■ **Given records**
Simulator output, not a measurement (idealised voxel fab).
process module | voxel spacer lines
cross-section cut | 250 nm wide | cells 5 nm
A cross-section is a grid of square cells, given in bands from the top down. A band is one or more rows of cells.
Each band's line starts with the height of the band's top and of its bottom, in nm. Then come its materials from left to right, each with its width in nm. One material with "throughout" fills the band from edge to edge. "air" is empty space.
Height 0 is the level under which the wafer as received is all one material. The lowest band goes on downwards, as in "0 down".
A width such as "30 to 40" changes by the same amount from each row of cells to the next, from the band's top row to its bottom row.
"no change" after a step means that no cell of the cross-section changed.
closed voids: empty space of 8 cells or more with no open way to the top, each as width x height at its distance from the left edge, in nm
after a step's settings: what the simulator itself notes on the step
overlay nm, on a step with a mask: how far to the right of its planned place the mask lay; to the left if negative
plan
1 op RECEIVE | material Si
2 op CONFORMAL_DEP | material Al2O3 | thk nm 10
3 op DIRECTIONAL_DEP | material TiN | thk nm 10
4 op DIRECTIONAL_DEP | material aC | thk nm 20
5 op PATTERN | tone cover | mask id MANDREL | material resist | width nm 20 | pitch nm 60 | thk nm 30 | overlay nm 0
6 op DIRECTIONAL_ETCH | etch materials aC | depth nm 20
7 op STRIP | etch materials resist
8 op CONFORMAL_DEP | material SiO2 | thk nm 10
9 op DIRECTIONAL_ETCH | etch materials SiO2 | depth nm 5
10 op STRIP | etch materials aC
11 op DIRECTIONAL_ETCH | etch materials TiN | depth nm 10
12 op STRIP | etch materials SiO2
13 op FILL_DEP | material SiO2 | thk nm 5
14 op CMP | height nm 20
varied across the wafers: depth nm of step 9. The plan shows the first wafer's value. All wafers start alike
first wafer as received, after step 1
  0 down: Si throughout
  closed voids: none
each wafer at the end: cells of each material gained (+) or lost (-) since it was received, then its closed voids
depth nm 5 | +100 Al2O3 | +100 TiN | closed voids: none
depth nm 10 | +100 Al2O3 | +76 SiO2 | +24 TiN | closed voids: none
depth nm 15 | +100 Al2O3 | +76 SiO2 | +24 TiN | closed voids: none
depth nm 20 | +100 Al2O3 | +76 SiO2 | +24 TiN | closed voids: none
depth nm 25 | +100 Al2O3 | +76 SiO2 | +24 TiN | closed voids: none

■ **Work item**
Which lines should be output? Exactly those from the first line of the data through the line containing "4 op DIRECTIONAL_DEP", inclusive.

■ **Result**
Simulator output, not a measurement (idealised voxel fab).
process module | voxel spacer lines
cross-section cut | 250 nm wide | cells 5 nm
A cross-section is a grid of square cells, given in bands from the top down. A band is one or more rows of cells.
Each band's line starts with the height of the band's top and of its bottom, in nm. Then come its materials from left to right, each with its width in nm. One material with "throughout" fills the band from edge to edge. "air" is empty space.
Height 0 is the level under which the wafer as received is all one material. The lowest band goes on downwards, as in "0 down".
A width such as "30 to 40" changes by the same amount from each row of cells to the next, from the band's top row to its bottom row.
"no change" after a step means that no cell of the cross-section changed.
closed voids: empty space of 8 cells or more with no open way to the top, each as width x height at its distance from the left edge, in nm
after a step's settings: what the simulator itself notes on the step
overlay nm, on a step with a mask: how far to the right of its planned place the mask lay; to the left if negative
plan
1 op RECEIVE | material Si
2 op CONFORMAL_DEP | material Al2O3 | thk nm 10
3 op DIRECTIONAL_DEP | material TiN | thk nm 10
4 op DIRECTIONAL_DEP | material aC | thk nm 20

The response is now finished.